**GIVEN ENTRIES**:
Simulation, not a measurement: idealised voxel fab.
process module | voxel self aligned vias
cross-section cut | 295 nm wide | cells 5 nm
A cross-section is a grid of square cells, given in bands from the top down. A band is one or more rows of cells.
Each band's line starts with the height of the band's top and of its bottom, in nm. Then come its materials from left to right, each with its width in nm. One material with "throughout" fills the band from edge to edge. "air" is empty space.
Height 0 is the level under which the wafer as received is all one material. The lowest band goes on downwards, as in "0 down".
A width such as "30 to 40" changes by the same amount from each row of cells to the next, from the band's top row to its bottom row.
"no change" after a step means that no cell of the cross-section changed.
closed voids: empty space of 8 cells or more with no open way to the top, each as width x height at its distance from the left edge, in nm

**WORK REQUEST**: Every line of the data is to be retyped without alteration.

**EXERCISE RESPONSE**:
Simulation, not a measurement: idealised voxel fab.
process module | voxel self aligned vias
cross-section cut | 295 nm wide | cells 5 nm
A cross-section is a grid of square cells, given in bands from the top down. A band is one or more rows of cells.
Each band's line starts with the height of the band's top and of its bottom, in nm. Then come its materials from left to right, each with its width in nm. One material with "throughout" fills the band from edge to edge. "air" is empty space.
Height 0 is the level under which the wafer as received is all one material. The lowest band goes on downwards, as in "0 down".
A width such as "30 to 40" changes by the same amount from each row of cells to the next, from the band's top row to its bottom row.
"no change" after a step means that no cell of the cross-section changed.
closed voids: empty space of 8 cells or more with no open way to the top, each as width x height at its distance from the left edge, in nm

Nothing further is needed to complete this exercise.